▸ Supplied entries:
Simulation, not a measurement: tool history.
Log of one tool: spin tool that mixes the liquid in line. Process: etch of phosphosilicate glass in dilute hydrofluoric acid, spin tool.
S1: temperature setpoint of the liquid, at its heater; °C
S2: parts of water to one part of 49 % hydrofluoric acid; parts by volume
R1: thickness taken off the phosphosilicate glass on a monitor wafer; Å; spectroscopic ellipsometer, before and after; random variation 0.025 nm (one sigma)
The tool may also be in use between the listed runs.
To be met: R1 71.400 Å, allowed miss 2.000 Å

▸ Work order:
Line by line, copy the data above.

▸ Your response:
Simulation, not a measurement: tool history.
Log of one tool: spin tool that mixes the liquid in line. Process: etch of phosphosilicate glass in dilute hydrofluoric acid, spin tool.
S1: temperature setpoint of the liquid, at its heater; °C
S2: parts of water to one part of 49 % hydrofluoric acid; parts by volume
R1: thickness taken off the phosphosilicate glass on a monitor wafer; Å; spectroscopic ellipsometer, before and after; random variation 0.025 nm (one sigma)
The tool may also be in use between the listed runs.
To be met: R1 71.400 Å, allowed miss 2.000 Å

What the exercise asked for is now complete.